####################

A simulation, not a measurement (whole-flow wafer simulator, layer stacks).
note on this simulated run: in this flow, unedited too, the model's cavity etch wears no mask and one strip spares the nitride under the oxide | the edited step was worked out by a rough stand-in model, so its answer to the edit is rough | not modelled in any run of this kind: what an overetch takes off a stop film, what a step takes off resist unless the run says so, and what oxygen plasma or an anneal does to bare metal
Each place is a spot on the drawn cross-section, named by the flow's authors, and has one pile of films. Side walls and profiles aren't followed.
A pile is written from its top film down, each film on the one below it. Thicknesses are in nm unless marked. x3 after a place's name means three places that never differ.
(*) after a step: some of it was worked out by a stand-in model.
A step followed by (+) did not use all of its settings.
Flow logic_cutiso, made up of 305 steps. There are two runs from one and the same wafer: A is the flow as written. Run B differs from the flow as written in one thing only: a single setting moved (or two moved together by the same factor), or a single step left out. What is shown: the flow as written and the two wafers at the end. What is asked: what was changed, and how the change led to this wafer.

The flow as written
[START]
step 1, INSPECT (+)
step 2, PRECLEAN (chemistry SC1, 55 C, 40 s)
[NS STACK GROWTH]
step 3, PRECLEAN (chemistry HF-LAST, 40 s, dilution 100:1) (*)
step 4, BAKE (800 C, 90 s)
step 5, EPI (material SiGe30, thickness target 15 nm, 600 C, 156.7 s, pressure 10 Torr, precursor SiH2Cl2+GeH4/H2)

####################

## Brief:
Word for word, restate the data above from its first line down to and including the line with "Each place is".

## Task answer:
A simulation, not a measurement (whole-flow wafer simulator, layer stacks).
note on this simulated run: in this flow, unedited too, the model's cavity etch wears no mask and one strip spares the nitride under the oxide | the edited step was worked out by a rough stand-in model, so its answer to the edit is rough | not modelled in any run of this kind: what an overetch takes off a stop film, what a step takes off resist unless the run says so, and what oxygen plasma or an anneal does to bare metal
Each place is a spot on the drawn cross-section, named by the flow's authors, and has one pile of films. Side walls and profiles aren't followed.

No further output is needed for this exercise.